Within the records below, reproduce without change the lines from the line that has "Hidden state: liquid" through the line that has "Usual settings: temperature", and only those.

** Opening ENTRIES SHOWN block **

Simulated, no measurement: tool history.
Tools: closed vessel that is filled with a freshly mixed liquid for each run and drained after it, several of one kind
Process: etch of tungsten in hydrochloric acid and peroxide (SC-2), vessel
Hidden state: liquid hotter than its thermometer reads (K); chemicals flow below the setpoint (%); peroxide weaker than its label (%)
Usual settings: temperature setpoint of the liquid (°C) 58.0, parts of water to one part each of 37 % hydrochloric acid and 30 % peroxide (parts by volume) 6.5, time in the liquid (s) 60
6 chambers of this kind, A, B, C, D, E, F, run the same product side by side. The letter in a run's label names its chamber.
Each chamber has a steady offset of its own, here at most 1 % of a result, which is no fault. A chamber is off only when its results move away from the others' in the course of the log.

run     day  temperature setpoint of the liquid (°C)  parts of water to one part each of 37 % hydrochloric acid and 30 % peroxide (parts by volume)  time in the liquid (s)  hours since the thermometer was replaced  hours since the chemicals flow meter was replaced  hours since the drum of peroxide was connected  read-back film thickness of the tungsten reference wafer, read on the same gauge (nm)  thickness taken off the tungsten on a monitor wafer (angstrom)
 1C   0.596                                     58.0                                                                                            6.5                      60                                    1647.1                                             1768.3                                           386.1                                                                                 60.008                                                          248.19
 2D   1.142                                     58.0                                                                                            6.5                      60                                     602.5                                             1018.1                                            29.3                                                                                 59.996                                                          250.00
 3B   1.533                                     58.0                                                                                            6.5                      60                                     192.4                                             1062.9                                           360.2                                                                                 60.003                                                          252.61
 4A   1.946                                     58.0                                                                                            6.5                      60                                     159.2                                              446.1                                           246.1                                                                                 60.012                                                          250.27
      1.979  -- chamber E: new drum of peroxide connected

** Closing ENTRIES SHOWN block **

- **SOLUTION**:
Hidden state: liquid hotter than its thermometer reads (K); chemicals flow below the setpoint (%); peroxide weaker than its label (%)
Usual settings: temperature setpoint of the liquid (°C) 58.0, parts of water to one part each of 37 % hydrochloric acid and 30 % peroxide (parts by volume) 6.5, time in the liquid (s) 60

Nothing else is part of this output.